Work task: Restate the records in full, so that each line matches the original exactly.

####################
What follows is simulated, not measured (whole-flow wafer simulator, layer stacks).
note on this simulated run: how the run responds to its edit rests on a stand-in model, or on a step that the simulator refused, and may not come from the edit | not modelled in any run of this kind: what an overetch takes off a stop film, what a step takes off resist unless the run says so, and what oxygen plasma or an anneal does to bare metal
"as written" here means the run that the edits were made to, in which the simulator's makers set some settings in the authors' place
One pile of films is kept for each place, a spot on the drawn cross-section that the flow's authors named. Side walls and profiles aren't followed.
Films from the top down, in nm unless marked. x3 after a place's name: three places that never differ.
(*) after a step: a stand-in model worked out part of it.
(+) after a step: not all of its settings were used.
####################

Task answer:
What follows is simulated, not measured (whole-flow wafer simulator, layer stacks).
note on this simulated run: how the run responds to its edit rests on a stand-in model, or on a step that the simulator refused, and may not come from the edit | not modelled in any run of this kind: what an overetch takes off a stop film, what a step takes off resist unless the run says so, and what oxygen plasma or an anneal does to bare metal
"as written" here means the run that the edits were made to, in which the simulator's makers set some settings in the authors' place
One pile of films is kept for each place, a spot on the drawn cross-section that the flow's authors named. Side walls and profiles aren't followed.
Films from the top down, in nm unless marked. x3 after a place's name: three places that never differ.
(*) after a step: a stand-in model worked out part of it.
(+) after a step: not all of its settings were used.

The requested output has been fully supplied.